#### DATA SHOWN

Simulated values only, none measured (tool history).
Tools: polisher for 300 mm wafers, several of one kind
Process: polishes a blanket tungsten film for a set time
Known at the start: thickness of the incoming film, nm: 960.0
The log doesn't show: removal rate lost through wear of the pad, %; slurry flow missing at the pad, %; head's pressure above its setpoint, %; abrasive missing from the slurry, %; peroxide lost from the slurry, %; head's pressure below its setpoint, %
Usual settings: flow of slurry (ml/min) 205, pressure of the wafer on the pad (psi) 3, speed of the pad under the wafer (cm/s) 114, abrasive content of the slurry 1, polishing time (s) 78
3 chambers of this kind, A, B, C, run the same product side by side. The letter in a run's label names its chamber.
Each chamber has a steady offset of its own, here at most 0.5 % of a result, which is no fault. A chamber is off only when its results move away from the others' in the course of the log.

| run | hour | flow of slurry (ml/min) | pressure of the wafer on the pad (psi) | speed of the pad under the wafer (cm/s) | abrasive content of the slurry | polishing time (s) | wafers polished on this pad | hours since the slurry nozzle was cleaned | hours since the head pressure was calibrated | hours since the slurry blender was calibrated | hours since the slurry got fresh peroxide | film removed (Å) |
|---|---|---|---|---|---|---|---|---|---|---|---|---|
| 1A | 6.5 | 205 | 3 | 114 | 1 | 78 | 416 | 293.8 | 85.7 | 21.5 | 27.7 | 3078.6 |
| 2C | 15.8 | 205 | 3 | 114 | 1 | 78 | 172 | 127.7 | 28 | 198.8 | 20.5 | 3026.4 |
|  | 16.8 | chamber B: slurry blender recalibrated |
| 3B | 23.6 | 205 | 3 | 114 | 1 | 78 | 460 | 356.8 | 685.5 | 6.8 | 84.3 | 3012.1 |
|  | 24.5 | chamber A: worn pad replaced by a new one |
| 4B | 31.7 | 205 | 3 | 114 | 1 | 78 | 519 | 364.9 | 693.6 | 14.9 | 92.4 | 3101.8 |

########

The reply should consist solely of the lines above from the one that has "Process: polishes a" through the one that has "Each chamber has", reproduced exactly.

Process: polishes a blanket tungsten film for a set time
Known at the start: thickness of the incoming film, nm: 960.0
The log doesn't show: removal rate lost through wear of the pad, %; slurry flow missing at the pad, %; head's pressure above its setpoint, %; abrasive missing from the slurry, %; peroxide lost from the slurry, %; head's pressure below its setpoint, %
Usual settings: flow of slurry (ml/min) 205, pressure of the wafer on the pad (psi) 3, speed of the pad under the wafer (cm/s) 114, abrasive content of the slurry 1, polishing time (s) 78
3 chambers of this kind, A, B, C, run the same product side by side. The letter in a run's label names its chamber.
Each chamber has a steady offset of its own, here at most 0.5 % of a result, which is no fault. A chamber is off only when its results move away from the others' in the course of the log.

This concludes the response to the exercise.